**Brief**
Using the records below, repeat exactly the lines from the one holding "(+) after a" through the one holding "THE FLOW AS WRITTEN, without", both ends included, and no others.

————————
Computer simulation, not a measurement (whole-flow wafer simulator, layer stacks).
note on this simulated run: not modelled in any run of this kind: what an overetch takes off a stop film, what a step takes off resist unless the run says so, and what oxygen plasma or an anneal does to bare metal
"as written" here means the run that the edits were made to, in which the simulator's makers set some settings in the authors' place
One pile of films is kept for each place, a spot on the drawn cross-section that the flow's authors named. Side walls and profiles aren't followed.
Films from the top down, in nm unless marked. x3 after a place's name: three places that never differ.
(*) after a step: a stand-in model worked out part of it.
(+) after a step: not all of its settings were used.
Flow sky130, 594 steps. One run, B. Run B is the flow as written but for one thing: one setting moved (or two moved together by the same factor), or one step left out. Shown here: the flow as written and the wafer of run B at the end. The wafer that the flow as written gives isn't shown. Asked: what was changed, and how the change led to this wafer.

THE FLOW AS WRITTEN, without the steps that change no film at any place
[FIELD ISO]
————————

**Result**
(+) after a step: not all of its settings were used.
Flow sky130, 594 steps. One run, B. Run B is the flow as written but for one thing: one setting moved (or two moved together by the same factor), or one step left out. Shown here: the flow as written and the wafer of run B at the end. The wafer that the flow as written gives isn't shown. Asked: what was changed, and how the change led to this wafer.

THE FLOW AS WRITTEN, without the steps that change no film at any place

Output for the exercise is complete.